Each record below must be retyped exactly, with nothing left out.

+++ Supplied information +++
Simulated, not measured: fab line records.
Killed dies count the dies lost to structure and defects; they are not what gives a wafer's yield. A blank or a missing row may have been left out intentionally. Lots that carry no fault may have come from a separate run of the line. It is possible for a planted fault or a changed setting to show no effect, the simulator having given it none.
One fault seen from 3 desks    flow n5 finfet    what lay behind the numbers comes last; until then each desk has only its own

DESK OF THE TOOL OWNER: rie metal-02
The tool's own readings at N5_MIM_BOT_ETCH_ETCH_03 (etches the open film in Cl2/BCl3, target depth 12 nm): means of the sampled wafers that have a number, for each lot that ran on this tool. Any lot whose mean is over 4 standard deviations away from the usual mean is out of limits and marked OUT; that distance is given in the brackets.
+++

Exercise solution:
Simulated, not measured: fab line records.
Killed dies count the dies lost to structure and defects; they are not what gives a wafer's yield. A blank or a missing row may have been left out intentionally. Lots that carry no fault may have come from a separate run of the line. It is possible for a planted fault or a changed setting to show no effect, the simulator having given it none.
One fault seen from 3 desks    flow n5 finfet    what lay behind the numbers comes last; until then each desk has only its own

DESK OF THE TOOL OWNER: rie metal-02
The tool's own readings at N5_MIM_BOT_ETCH_ETCH_03 (etches the open film in Cl2/BCl3, target depth 12 nm): means of the sampled wafers that have a number, for each lot that ran on this tool. Any lot whose mean is over 4 standard deviations away from the usual mean is out of limits and marked OUT; that distance is given in the brackets.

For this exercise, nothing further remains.